** TASK ITEM **
Every line from the first one in the listing down to the line with "What the gauges" should be restated word for word.

== SUPPLIED DATA ==

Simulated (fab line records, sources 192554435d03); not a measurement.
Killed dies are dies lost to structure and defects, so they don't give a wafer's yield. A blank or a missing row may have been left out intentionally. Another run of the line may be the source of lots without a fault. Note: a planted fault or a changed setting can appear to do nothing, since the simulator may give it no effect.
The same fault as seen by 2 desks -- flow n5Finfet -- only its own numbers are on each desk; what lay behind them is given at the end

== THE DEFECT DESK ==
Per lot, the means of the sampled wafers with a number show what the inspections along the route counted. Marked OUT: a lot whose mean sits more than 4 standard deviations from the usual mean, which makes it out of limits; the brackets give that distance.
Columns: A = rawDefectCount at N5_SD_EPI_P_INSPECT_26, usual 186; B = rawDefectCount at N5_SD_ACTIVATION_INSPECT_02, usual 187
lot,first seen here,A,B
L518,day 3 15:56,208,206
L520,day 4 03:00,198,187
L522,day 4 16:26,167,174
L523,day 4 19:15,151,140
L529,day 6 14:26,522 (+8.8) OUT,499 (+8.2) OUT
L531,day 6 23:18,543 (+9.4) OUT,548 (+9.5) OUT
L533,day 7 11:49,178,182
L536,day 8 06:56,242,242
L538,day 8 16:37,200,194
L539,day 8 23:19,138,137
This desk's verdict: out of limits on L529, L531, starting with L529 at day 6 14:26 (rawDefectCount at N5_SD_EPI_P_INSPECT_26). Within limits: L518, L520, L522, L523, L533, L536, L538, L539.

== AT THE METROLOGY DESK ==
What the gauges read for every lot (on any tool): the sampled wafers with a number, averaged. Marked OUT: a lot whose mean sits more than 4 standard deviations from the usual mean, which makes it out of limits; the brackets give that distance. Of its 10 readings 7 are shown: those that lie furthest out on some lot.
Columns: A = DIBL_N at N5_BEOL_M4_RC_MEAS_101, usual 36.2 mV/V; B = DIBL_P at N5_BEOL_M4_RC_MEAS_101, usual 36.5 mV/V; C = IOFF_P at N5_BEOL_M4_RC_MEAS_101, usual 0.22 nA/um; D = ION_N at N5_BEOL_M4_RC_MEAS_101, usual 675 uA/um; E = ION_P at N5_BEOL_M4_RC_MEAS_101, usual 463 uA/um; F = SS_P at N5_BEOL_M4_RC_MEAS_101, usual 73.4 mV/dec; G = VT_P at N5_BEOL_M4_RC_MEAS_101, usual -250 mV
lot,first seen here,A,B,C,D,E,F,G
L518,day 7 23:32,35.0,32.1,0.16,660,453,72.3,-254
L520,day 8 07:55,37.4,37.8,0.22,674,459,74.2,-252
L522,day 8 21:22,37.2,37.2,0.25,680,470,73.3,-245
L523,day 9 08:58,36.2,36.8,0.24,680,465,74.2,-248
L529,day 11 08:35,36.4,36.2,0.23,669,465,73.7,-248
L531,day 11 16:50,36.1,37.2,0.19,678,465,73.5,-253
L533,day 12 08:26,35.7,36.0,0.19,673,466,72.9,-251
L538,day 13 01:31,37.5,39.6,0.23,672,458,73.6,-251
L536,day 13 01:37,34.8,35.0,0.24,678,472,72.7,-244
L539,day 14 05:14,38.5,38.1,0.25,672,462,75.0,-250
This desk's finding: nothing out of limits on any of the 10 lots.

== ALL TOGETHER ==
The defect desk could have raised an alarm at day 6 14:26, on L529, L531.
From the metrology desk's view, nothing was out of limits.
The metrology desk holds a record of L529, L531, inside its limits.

===

** TASK RESPONSE **
Simulated (fab line records, sources 192554435d03); not a measurement.
Killed dies are dies lost to structure and defects, so they don't give a wafer's yield. A blank or a missing row may have been left out intentionally. Another run of the line may be the source of lots without a fault. Note: a planted fault or a changed setting can appear to do nothing, since the simulator may give it no effect.
The same fault as seen by 2 desks -- flow n5Finfet -- only its own numbers are on each desk; what lay behind them is given at the end

== THE DEFECT DESK ==
Per lot, the means of the sampled wafers with a number show what the inspections along the route counted. Marked OUT: a lot whose mean sits more than 4 standard deviations from the usual mean, which makes it out of limits; the brackets give that distance.
Columns: A = rawDefectCount at N5_SD_EPI_P_INSPECT_26, usual 186; B = rawDefectCount at N5_SD_ACTIVATION_INSPECT_02, usual 187
lot,first seen here,A,B
L518,day 3 15:56,208,206
L520,day 4 03:00,198,187
L522,day 4 16:26,167,174
L523,day 4 19:15,151,140
L529,day 6 14:26,522 (+8.8) OUT,499 (+8.2) OUT
L531,day 6 23:18,543 (+9.4) OUT,548 (+9.5) OUT
L533,day 7 11:49,178,182
L536,day 8 06:56,242,242
L538,day 8 16:37,200,194
L539,day 8 23:19,138,137
This desk's verdict: out of limits on L529, L531, starting with L529 at day 6 14:26 (rawDefectCount at N5_SD_EPI_P_INSPECT_26). Within limits: L518, L520, L522, L523, L533, L536, L538, L539.

== AT THE METROLOGY DESK ==
What the gauges read for every lot (on any tool): the sampled wafers with a number, averaged. Marked OUT: a lot whose mean sits more than 4 standard deviations from the usual mean, which makes it out of limits; the brackets give that distance. Of its 10 readings 7 are shown: those that lie furthest out on some lot.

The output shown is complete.